§ PROVIDED RECORDS
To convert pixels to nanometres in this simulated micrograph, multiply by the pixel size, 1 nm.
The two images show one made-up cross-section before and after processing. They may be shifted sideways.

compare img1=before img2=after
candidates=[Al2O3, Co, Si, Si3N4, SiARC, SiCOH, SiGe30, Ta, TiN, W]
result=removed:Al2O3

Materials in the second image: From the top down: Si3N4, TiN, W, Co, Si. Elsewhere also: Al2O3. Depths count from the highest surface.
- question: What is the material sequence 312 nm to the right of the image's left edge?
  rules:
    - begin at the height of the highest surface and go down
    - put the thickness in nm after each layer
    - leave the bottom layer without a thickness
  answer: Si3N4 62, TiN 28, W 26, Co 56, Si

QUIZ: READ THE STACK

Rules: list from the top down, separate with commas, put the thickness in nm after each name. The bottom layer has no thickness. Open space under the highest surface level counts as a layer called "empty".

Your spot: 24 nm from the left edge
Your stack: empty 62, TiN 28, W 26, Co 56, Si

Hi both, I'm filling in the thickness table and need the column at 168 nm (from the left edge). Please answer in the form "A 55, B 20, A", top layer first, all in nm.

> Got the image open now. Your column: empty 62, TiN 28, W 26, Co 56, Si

§ EXERCISE
Set the entries down again precisely as they were given.

§ WRITTEN REPLY
To convert pixels to nanometres in this simulated micrograph, multiply by the pixel size, 1 nm.
The two images show one made-up cross-section before and after processing. They may be shifted sideways.

compare img1=before img2=after
candidates=[Al2O3, Co, Si, Si3N4, SiARC, SiCOH, SiGe30, Ta, TiN, W]
result=removed:Al2O3

Materials in the second image: From the top down: Si3N4, TiN, W, Co, Si. Elsewhere also: Al2O3. Depths count from the highest surface.
- question: What is the material sequence 312 nm to the right of the image's left edge?
  rules:
    - begin at the height of the highest surface and go down
    - put the thickness in nm after each layer
    - leave the bottom layer without a thickness
  answer: Si3N4 62, TiN 28, W 26, Co 56, Si

QUIZ: READ THE STACK

Rules: list from the top down, separate with commas, put the thickness in nm after each name. The bottom layer has no thickness. Open space under the highest surface level counts as a layer called "empty".

Your spot: 24 nm from the left edge
Your stack: empty 62, TiN 28, W 26, Co 56, Si

Hi both, I'm filling in the thickness table and need the column at 168 nm (from the left edge). Please answer in the form "A 55, B 20, A", top layer first, all in nm.

> Got the image open now. Your column: empty 62, TiN 28, W 26, Co 56, Si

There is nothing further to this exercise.